• **WORK TASK**
Write out exactly the lines of the entries below from the one holding "C1: pictures with this tip" to the one holding "6,317.9,2.5,86,523,11,154,1.613", inclusive, and leave out all other lines.

• **GIVEN ENTRIES**

________________

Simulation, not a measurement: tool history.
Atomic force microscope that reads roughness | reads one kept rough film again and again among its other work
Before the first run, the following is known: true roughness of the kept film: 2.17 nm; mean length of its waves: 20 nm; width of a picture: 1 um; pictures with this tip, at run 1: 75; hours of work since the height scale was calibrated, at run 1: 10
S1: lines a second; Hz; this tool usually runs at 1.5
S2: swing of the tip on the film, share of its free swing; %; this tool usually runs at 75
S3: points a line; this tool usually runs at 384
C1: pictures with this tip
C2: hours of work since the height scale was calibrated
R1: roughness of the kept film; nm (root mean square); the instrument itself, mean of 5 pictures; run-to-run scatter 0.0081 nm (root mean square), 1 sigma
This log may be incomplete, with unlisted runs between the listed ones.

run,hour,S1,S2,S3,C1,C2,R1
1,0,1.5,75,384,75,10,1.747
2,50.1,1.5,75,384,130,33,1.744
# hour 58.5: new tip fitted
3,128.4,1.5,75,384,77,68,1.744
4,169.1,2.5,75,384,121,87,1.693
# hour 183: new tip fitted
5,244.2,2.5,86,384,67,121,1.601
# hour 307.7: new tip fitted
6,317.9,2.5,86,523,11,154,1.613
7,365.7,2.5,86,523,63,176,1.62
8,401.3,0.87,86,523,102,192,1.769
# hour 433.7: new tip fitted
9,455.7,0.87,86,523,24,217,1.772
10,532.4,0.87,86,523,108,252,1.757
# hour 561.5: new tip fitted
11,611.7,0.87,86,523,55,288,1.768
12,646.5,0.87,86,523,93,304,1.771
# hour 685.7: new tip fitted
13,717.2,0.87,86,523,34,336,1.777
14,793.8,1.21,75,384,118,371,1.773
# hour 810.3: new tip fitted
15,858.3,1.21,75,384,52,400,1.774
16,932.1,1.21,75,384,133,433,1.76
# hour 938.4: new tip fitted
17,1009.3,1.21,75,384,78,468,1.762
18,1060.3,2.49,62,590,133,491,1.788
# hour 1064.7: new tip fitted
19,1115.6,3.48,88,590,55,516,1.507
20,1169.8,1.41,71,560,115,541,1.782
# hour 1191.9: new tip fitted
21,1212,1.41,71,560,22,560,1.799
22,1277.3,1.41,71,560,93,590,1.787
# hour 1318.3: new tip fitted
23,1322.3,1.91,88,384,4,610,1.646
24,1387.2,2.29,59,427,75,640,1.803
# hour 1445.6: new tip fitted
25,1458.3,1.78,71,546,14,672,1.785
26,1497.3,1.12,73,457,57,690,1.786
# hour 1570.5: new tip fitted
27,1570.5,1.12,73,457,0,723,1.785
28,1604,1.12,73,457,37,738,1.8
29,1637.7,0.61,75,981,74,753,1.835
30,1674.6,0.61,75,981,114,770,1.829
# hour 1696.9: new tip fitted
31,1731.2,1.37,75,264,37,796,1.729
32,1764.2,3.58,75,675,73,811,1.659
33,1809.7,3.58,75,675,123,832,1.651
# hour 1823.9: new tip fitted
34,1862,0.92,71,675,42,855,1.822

________________

• **EXERCISE SOLUTION**
C1: pictures with this tip
C2: hours of work since the height scale was calibrated
R1: roughness of the kept film; nm (root mean square); the instrument itself, mean of 5 pictures; run-to-run scatter 0.0081 nm (root mean square), 1 sigma
This log may be incomplete, with unlisted runs between the listed ones.

run,hour,S1,S2,S3,C1,C2,R1
1,0,1.5,75,384,75,10,1.747
2,50.1,1.5,75,384,130,33,1.744
# hour 58.5: new tip fitted
3,128.4,1.5,75,384,77,68,1.744
4,169.1,2.5,75,384,121,87,1.693
# hour 183: new tip fitted
5,244.2,2.5,86,384,67,121,1.601
# hour 307.7: new tip fitted
6,317.9,2.5,86,523,11,154,1.613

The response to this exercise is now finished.